#### ACTION ITEM
Of all the lines below, output only those starting at the one with "22 op DIRECTIONAL_ETCH" and ending at the one with "31 op DIRECTIONAL_DEP", both ends included, exactly as written.

#### STORED DATA
=-=-=
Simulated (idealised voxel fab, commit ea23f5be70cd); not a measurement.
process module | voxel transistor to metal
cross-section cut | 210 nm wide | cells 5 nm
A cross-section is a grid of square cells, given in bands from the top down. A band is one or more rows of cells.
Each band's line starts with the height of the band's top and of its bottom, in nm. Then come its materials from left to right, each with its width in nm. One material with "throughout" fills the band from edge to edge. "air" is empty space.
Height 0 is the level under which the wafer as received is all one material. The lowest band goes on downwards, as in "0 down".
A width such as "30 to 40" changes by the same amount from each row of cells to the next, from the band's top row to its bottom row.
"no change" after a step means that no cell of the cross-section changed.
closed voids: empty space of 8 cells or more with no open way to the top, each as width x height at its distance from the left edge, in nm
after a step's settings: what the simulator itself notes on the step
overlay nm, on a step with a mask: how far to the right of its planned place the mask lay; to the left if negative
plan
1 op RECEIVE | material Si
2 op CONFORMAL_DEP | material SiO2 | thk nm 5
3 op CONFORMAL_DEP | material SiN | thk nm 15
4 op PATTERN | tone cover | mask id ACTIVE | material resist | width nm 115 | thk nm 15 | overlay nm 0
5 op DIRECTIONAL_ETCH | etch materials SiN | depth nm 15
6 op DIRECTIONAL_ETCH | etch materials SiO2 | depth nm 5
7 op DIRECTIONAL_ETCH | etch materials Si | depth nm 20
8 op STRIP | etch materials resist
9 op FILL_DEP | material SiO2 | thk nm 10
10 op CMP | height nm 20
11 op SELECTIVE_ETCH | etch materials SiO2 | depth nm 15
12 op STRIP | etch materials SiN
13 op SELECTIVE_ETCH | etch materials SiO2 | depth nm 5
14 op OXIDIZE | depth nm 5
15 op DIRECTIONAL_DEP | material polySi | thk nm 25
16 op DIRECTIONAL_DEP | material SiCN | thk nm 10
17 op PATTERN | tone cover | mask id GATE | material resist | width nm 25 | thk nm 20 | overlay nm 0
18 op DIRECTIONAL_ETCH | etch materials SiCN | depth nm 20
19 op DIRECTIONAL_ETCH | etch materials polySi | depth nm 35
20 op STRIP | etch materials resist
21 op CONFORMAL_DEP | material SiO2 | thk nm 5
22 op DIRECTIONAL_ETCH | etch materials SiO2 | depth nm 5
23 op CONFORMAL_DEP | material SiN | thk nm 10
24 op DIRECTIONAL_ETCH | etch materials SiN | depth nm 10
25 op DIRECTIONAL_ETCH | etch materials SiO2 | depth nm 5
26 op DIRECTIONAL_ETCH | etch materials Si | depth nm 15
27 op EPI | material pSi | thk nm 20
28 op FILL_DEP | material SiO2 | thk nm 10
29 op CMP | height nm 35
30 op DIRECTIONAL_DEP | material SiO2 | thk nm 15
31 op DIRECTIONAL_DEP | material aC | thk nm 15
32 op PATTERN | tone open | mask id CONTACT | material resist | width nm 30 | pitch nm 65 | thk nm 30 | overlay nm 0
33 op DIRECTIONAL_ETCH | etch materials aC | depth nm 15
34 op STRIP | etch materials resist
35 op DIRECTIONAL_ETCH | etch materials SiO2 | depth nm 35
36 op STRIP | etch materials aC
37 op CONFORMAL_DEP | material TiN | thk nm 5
=-=-=

#### EXERCISE SOLUTION
22 op DIRECTIONAL_ETCH | etch materials SiO2 | depth nm 5
23 op CONFORMAL_DEP | material SiN | thk nm 10
24 op DIRECTIONAL_ETCH | etch materials SiN | depth nm 10
25 op DIRECTIONAL_ETCH | etch materials SiO2 | depth nm 5
26 op DIRECTIONAL_ETCH | etch materials Si | depth nm 15
27 op EPI | material pSi | thk nm 20
28 op FILL_DEP | material SiO2 | thk nm 10
29 op CMP | height nm 35
30 op DIRECTIONAL_DEP | material SiO2 | thk nm 15
31 op DIRECTIONAL_DEP | material aC | thk nm 15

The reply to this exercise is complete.